» **Work order**: Please reproduce the entries in full. Keep every character the same.

===== Stored data

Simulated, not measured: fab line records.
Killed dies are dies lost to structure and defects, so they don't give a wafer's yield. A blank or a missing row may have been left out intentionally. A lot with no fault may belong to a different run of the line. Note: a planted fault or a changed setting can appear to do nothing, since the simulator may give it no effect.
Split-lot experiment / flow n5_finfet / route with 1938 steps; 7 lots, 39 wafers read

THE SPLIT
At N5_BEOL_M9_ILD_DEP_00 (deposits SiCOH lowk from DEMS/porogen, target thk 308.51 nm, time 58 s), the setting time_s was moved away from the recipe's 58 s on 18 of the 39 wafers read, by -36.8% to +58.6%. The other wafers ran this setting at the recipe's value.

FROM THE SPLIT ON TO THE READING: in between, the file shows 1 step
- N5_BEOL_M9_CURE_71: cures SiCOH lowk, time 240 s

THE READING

==========

» **Reply**:
Simulated, not measured: fab line records.
Killed dies are dies lost to structure and defects, so they don't give a wafer's yield. A blank or a missing row may have been left out intentionally. A lot with no fault may belong to a different run of the line. Note: a planted fault or a changed setting can appear to do nothing, since the simulator may give it no effect.
Split-lot experiment / flow n5_finfet / route with 1938 steps; 7 lots, 39 wafers read

THE SPLIT
At N5_BEOL_M9_ILD_DEP_00 (deposits SiCOH lowk from DEMS/porogen, target thk 308.51 nm, time 58 s), the setting time_s was moved away from the recipe's 58 s on 18 of the 39 wafers read, by -36.8% to +58.6%. The other wafers ran this setting at the recipe's value.

FROM THE SPLIT ON TO THE READING: in between, the file shows 1 step
- N5_BEOL_M9_CURE_71: cures SiCOH lowk, time 240 s

THE READING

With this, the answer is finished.